» **Provided data**

============

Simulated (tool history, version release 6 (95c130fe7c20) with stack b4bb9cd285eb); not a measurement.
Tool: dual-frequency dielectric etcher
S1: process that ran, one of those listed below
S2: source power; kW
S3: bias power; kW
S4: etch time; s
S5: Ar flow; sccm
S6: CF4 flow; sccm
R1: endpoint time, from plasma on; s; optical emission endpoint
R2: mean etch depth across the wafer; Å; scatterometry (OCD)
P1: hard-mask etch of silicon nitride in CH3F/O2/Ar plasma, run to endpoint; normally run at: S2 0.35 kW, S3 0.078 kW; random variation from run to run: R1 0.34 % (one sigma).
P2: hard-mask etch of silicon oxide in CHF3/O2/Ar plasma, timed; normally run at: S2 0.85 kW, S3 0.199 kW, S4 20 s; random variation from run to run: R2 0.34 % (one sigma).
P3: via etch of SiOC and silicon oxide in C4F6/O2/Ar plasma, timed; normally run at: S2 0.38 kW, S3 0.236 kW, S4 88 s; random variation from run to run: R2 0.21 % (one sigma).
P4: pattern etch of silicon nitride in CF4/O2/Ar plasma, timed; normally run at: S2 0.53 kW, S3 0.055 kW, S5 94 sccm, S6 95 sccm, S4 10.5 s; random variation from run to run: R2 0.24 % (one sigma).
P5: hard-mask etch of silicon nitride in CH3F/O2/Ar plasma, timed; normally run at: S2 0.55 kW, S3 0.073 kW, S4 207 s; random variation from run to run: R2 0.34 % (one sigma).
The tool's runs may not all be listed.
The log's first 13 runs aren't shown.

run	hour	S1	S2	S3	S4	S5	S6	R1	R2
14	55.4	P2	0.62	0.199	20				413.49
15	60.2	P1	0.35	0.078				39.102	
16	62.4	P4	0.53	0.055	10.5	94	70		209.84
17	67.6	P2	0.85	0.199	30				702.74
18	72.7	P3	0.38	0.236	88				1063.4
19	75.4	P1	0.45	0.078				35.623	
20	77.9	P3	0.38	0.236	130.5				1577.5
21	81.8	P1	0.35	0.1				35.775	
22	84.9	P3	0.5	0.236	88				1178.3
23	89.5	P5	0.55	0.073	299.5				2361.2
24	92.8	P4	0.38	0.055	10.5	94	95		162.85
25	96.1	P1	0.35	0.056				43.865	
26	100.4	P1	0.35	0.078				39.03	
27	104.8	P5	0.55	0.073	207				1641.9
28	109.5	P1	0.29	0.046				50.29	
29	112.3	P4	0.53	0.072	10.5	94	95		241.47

============

» **Exercise**
Within the listing above, extract exactly the lines from the line with "S1: process that" to the line with "P2: hard-mask etch", the two named lines included, and no others.

» **Response area**
S1: process that ran, one of those listed below
S2: source power; kW
S3: bias power; kW
S4: etch time; s
S5: Ar flow; sccm
S6: CF4 flow; sccm
R1: endpoint time, from plasma on; s; optical emission endpoint
R2: mean etch depth across the wafer; Å; scatterometry (OCD)
P1: hard-mask etch of silicon nitride in CH3F/O2/Ar plasma, run to endpoint; normally run at: S2 0.35 kW, S3 0.078 kW; random variation from run to run: R1 0.34 % (one sigma).
P2: hard-mask etch of silicon oxide in CHF3/O2/Ar plasma, timed; normally run at: S2 0.85 kW, S3 0.199 kW, S4 20 s; random variation from run to run: R2 0.34 % (one sigma).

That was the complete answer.